▶ [DATA]
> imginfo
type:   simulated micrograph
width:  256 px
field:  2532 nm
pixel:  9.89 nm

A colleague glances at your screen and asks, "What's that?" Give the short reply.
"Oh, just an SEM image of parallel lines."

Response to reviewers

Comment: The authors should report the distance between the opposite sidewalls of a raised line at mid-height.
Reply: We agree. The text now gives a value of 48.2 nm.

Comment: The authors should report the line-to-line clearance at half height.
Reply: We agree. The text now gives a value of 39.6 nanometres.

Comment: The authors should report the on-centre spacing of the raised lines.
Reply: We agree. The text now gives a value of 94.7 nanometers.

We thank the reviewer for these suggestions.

▶ [REQUIREMENT] Write all the records out again. Nothing may differ from the original.

▶ [REPLY]
> imginfo
type:   simulated micrograph
width:  256 px
field:  2532 nm
pixel:  9.89 nm

A colleague glances at your screen and asks, "What's that?" Give the short reply.
"Oh, just an SEM image of parallel lines."

Response to reviewers

Comment: The authors should report the distance between the opposite sidewalls of a raised line at mid-height.
Reply: We agree. The text now gives a value of 48.2 nm.

Comment: The authors should report the line-to-line clearance at half height.
Reply: We agree. The text now gives a value of 39.6 nanometres.

Comment: The authors should report the on-centre spacing of the raised lines.
Reply: We agree. The text now gives a value of 94.7 nanometers.

We thank the reviewer for these suggestions.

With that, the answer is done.